Data under study:
_____

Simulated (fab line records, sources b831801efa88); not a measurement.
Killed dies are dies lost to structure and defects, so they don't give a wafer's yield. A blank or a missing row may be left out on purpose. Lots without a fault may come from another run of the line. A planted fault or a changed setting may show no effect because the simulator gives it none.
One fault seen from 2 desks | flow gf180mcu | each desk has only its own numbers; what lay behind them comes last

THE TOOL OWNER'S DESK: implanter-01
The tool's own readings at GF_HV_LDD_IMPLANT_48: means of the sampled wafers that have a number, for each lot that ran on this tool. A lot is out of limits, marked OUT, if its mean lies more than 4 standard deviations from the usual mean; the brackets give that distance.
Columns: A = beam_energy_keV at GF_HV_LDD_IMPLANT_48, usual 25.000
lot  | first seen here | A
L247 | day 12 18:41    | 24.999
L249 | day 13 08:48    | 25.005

_____

Activity:
Could you transcribe the records in full, exactly?

Written response:
Simulated (fab line records, sources b831801efa88); not a measurement.
Killed dies are dies lost to structure and defects, so they don't give a wafer's yield. A blank or a missing row may be left out on purpose. Lots without a fault may come from another run of the line. A planted fault or a changed setting may show no effect because the simulator gives it none.
One fault seen from 2 desks | flow gf180mcu | each desk has only its own numbers; what lay behind them comes last

THE TOOL OWNER'S DESK: implanter-01
The tool's own readings at GF_HV_LDD_IMPLANT_48: means of the sampled wafers that have a number, for each lot that ran on this tool. A lot is out of limits, marked OUT, if its mean lies more than 4 standard deviations from the usual mean; the brackets give that distance.
Columns: A = beam_energy_keV at GF_HV_LDD_IMPLANT_48, usual 25.000
lot  | first seen here | A
L247 | day 12 18:41    | 24.999
L249 | day 13 08:48    | 25.005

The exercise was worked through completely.